*Work request*: Please restate, exactly as written, the lines running from the beginning of the material through the line that has "Killed dies are" in it.

*Dataset*:
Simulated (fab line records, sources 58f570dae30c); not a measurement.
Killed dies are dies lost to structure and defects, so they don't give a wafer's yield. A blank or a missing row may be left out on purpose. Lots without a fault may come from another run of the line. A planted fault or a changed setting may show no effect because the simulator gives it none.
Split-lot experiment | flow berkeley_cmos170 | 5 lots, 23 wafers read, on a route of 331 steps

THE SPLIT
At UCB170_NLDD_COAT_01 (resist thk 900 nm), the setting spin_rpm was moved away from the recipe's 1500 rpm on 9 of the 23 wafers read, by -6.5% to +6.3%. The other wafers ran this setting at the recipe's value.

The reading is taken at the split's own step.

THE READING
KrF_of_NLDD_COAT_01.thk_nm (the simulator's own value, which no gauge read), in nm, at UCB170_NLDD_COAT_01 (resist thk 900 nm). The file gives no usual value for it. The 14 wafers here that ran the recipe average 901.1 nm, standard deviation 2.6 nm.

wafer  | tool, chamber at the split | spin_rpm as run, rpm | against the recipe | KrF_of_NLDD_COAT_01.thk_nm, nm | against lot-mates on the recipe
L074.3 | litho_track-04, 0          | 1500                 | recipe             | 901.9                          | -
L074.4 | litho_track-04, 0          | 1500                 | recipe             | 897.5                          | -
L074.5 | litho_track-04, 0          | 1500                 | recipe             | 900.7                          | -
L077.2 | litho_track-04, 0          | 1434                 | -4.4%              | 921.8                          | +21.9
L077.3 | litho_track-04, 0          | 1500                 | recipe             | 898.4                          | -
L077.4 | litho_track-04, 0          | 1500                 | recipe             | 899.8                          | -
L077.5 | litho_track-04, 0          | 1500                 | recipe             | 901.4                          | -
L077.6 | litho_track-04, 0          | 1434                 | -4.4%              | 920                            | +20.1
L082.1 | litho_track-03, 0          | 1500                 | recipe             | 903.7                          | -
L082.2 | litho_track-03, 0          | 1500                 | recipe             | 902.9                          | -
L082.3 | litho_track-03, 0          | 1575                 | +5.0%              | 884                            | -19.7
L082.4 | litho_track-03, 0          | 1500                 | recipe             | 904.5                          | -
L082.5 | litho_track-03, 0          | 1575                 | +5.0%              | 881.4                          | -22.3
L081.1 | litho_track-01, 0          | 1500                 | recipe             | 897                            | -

*Exercise output*:
Simulated (fab line records, sources 58f570dae30c); not a measurement.
Killed dies are dies lost to structure and defects, so they don't give a wafer's yield. A blank or a missing row may be left out on purpose. Lots without a fault may come from another run of the line. A planted fault or a changed setting may show no effect because the simulator gives it none.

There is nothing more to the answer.